### Data for analysis
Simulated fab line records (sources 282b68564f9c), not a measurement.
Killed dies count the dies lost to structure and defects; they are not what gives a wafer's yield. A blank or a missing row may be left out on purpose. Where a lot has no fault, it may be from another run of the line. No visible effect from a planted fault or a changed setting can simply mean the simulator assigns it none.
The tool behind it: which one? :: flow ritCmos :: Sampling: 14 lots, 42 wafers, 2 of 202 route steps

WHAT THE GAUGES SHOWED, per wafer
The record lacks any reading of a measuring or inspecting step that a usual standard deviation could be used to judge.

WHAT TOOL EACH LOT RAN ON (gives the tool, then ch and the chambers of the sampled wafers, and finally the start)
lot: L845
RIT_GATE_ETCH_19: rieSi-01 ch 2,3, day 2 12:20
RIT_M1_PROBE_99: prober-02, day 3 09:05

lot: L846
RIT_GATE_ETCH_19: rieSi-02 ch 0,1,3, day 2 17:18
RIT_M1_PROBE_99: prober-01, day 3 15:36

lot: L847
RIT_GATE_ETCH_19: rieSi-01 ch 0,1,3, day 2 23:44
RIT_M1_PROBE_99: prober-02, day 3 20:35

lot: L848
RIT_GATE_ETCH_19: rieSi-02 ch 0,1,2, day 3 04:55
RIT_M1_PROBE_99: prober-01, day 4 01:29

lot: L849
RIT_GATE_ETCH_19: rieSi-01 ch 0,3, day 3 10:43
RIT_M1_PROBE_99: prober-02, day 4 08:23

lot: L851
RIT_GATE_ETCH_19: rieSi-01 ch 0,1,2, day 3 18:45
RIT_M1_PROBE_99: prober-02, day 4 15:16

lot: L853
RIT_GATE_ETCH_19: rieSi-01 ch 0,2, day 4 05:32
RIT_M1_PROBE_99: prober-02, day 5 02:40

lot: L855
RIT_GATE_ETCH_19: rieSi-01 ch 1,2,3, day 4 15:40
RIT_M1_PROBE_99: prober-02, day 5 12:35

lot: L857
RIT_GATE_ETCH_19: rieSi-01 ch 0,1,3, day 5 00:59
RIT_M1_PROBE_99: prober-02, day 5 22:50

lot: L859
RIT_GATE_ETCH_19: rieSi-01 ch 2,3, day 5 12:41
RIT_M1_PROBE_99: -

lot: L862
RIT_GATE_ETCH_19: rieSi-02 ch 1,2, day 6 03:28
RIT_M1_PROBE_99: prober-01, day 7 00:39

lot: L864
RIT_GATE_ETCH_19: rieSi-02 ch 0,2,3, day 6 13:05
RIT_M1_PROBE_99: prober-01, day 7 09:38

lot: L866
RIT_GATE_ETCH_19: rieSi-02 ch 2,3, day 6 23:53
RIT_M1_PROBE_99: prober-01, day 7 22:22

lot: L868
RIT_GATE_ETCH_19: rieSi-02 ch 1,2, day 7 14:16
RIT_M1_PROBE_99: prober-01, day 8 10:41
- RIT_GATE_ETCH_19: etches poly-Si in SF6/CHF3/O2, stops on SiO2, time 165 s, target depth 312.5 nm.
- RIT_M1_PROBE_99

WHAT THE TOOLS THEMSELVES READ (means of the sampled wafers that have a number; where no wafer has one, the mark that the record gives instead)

### Requirement
Of the lines above, extract only those from the line with "RIT_GATE_ETCH_19: rieSi-02 ch 1,2, day 6" to the line with "- RIT_M1_PROBE_99", both included, exactly as written.

### Task answer
RIT_GATE_ETCH_19: rieSi-02 ch 1,2, day 6 03:28
RIT_M1_PROBE_99: prober-01, day 7 00:39

lot: L864
RIT_GATE_ETCH_19: rieSi-02 ch 0,2,3, day 6 13:05
RIT_M1_PROBE_99: prober-01, day 7 09:38

lot: L866
RIT_GATE_ETCH_19: rieSi-02 ch 2,3, day 6 23:53
RIT_M1_PROBE_99: prober-01, day 7 22:22

lot: L868
RIT_GATE_ETCH_19: rieSi-02 ch 1,2, day 7 14:16
RIT_M1_PROBE_99: prober-01, day 8 10:41
- RIT_GATE_ETCH_19: etches poly-Si in SF6/CHF3/O2, stops on SiO2, time 165 s, target depth 312.5 nm.
- RIT_M1_PROBE_99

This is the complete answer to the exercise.